→ Extracted data:
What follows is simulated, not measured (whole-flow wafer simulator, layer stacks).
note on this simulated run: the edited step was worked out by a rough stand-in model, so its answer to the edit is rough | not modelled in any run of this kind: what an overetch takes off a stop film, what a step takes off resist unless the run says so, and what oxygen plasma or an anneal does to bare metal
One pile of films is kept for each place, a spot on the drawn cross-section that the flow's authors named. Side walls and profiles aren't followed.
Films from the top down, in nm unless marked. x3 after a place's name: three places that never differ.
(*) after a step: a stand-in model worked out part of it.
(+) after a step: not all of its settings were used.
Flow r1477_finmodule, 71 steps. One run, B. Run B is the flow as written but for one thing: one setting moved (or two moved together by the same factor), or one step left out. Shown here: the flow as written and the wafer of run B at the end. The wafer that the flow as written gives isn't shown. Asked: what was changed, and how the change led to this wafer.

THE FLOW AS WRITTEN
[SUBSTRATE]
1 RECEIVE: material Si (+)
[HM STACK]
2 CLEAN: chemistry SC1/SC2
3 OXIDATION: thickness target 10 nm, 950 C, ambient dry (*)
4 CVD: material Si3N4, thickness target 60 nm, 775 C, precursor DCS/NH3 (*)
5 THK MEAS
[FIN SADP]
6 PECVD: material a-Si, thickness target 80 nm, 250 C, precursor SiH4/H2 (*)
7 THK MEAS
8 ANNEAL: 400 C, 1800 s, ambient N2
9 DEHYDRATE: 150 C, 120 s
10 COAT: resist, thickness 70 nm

→ Action item: Only the lines above from the line containing "Films from the" through the line containing "9 DEHYDRATE: 150 C, 120 s" should be retyped, exactly and with both ends included.

→ Written reply:
Films from the top down, in nm unless marked. x3 after a place's name: three places that never differ.
(*) after a step: a stand-in model worked out part of it.
(+) after a step: not all of its settings were used.
Flow r1477_finmodule, 71 steps. One run, B. Run B is the flow as written but for one thing: one setting moved (or two moved together by the same factor), or one step left out. Shown here: the flow as written and the wafer of run B at the end. The wafer that the flow as written gives isn't shown. Asked: what was changed, and how the change led to this wafer.

THE FLOW AS WRITTEN
[SUBSTRATE]
1 RECEIVE: material Si (+)
[HM STACK]
2 CLEAN: chemistry SC1/SC2
3 OXIDATION: thickness target 10 nm, 950 C, ambient dry (*)
4 CVD: material Si3N4, thickness target 60 nm, 775 C, precursor DCS/NH3 (*)
5 THK MEAS
[FIN SADP]
6 PECVD: material a-Si, thickness target 80 nm, 250 C, precursor SiH4/H2 (*)
7 THK MEAS
8 ANNEAL: 400 C, 1800 s, ambient N2
9 DEHYDRATE: 150 C, 120 s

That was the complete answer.